**PROVIDED DATA:**
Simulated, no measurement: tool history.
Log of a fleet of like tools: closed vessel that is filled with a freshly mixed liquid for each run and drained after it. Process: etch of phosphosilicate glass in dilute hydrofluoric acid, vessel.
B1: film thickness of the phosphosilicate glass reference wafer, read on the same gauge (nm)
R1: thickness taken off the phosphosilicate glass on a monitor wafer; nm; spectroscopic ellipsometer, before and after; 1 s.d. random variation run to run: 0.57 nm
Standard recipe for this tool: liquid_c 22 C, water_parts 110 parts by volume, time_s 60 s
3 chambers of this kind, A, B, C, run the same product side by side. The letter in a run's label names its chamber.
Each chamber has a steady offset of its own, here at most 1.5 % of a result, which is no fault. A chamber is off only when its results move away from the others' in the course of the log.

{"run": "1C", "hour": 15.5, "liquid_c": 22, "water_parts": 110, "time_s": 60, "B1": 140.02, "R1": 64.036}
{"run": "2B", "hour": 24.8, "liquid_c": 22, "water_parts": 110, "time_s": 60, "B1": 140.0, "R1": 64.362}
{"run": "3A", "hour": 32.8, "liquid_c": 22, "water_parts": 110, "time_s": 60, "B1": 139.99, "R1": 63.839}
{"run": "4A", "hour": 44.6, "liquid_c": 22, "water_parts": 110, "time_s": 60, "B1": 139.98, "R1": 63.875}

**ASSIGNMENT:** Line by line, retype the whole listing exactly.

**EXERCISE RESPONSE:**
Simulated, no measurement: tool history.
Log of a fleet of like tools: closed vessel that is filled with a freshly mixed liquid for each run and drained after it. Process: etch of phosphosilicate glass in dilute hydrofluoric acid, vessel.
B1: film thickness of the phosphosilicate glass reference wafer, read on the same gauge (nm)
R1: thickness taken off the phosphosilicate glass on a monitor wafer; nm; spectroscopic ellipsometer, before and after; 1 s.d. random variation run to run: 0.57 nm
Standard recipe for this tool: liquid_c 22 C, water_parts 110 parts by volume, time_s 60 s
3 chambers of this kind, A, B, C, run the same product side by side. The letter in a run's label names its chamber.
Each chamber has a steady offset of its own, here at most 1.5 % of a result, which is no fault. A chamber is off only when its results move away from the others' in the course of the log.

{"run": "1C", "hour": 15.5, "liquid_c": 22, "water_parts": 110, "time_s": 60, "B1": 140.02, "R1": 64.036}
{"run": "2B", "hour": 24.8, "liquid_c": 22, "water_parts": 110, "time_s": 60, "B1": 140.0, "R1": 64.362}
{"run": "3A", "hour": 32.8, "liquid_c": 22, "water_parts": 110, "time_s": 60, "B1": 139.99, "R1": 63.839}
{"run": "4A", "hour": 44.6, "liquid_c": 22, "water_parts": 110, "time_s": 60, "B1": 139.98, "R1": 63.875}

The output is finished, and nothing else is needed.